Start of Extracted data

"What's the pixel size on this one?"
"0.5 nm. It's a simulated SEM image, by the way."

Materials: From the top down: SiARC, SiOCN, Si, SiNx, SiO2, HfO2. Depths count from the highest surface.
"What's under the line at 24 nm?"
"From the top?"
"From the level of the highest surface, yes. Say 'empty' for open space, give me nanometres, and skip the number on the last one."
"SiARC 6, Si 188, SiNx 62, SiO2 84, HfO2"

End of Extracted data

* [Brief] Line by line, output the data precisely as shown above.

* [Response]
"What's the pixel size on this one?"
"0.5 nm. It's a simulated SEM image, by the way."

Materials: From the top down: SiARC, SiOCN, Si, SiNx, SiO2, HfO2. Depths count from the highest surface.
"What's under the line at 24 nm?"
"From the top?"
"From the level of the highest surface, yes. Say 'empty' for open space, give me nanometres, and skip the number on the last one."
"SiARC 6, Si 188, SiNx 62, SiO2 84, HfO2"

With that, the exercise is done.